## [WORK INSTRUCTION]
Print each line from the start of the records below up through the line where "Shared process: silicon nitride hard mask" is found, exactly as given.

## [DATASET RECORDS]
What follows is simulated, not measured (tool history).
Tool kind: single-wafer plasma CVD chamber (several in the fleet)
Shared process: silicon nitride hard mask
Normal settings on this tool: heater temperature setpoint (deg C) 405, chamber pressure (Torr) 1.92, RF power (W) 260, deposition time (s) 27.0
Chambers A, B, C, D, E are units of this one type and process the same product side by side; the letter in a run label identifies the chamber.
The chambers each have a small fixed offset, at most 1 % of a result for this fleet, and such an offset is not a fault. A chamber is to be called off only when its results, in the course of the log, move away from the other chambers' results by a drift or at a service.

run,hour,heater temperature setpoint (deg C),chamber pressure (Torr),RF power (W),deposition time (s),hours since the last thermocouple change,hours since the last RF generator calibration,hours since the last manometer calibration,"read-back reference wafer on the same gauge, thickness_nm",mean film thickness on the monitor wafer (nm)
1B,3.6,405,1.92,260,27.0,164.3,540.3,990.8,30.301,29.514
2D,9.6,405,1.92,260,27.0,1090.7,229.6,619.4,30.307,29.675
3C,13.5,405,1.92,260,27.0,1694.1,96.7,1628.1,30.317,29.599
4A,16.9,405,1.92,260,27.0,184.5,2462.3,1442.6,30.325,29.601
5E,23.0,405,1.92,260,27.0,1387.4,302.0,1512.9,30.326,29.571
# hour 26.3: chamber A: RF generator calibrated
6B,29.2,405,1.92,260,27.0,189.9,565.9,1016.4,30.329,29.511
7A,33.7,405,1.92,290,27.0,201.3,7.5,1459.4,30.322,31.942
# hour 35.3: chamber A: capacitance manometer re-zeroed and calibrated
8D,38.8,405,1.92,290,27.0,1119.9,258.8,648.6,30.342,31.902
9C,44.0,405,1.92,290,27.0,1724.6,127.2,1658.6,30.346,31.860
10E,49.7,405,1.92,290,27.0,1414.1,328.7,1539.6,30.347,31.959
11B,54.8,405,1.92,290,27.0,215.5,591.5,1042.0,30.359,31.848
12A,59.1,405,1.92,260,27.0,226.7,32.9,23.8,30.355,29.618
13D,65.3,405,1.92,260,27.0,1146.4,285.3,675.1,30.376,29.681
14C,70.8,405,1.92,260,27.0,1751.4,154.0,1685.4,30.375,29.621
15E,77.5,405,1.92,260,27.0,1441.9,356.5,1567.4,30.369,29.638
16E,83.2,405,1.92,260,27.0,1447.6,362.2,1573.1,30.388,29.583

## [ANSWER BOX]
What follows is simulated, not measured (tool history).
Tool kind: single-wafer plasma CVD chamber (several in the fleet)
Shared process: silicon nitride hard mask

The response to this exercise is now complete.